◆ ◆ ◆

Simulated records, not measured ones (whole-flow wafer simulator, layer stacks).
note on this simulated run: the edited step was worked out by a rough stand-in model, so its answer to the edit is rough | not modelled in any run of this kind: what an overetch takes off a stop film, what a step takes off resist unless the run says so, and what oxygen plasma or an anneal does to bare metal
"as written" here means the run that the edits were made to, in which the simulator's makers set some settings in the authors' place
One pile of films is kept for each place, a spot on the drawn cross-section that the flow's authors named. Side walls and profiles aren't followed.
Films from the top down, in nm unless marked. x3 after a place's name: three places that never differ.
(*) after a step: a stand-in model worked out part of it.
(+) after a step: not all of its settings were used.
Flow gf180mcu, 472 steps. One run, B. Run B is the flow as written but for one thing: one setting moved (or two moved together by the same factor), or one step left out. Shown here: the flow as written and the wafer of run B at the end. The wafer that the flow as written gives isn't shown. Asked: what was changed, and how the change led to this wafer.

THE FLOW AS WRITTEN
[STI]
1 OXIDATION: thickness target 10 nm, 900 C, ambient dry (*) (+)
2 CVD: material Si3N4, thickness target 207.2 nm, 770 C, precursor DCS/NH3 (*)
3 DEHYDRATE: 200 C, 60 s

◆ ◆ ◆

## Requirement
Restate the entries. Match them exactly.

## Problem solution
Simulated records, not measured ones (whole-flow wafer simulator, layer stacks).
note on this simulated run: the edited step was worked out by a rough stand-in model, so its answer to the edit is rough | not modelled in any run of this kind: what an overetch takes off a stop film, what a step takes off resist unless the run says so, and what oxygen plasma or an anneal does to bare metal
"as written" here means the run that the edits were made to, in which the simulator's makers set some settings in the authors' place
One pile of films is kept for each place, a spot on the drawn cross-section that the flow's authors named. Side walls and profiles aren't followed.
Films from the top down, in nm unless marked. x3 after a place's name: three places that never differ.
(*) after a step: a stand-in model worked out part of it.
(+) after a step: not all of its settings were used.
Flow gf180mcu, 472 steps. One run, B. Run B is the flow as written but for one thing: one setting moved (or two moved together by the same factor), or one step left out. Shown here: the flow as written and the wafer of run B at the end. The wafer that the flow as written gives isn't shown. Asked: what was changed, and how the change led to this wafer.

THE FLOW AS WRITTEN
[STI]
1 OXIDATION: thickness target 10 nm, 900 C, ambient dry (*) (+)
2 CVD: material Si3N4, thickness target 207.2 nm, 770 C, precursor DCS/NH3 (*)
3 DEHYDRATE: 200 C, 60 s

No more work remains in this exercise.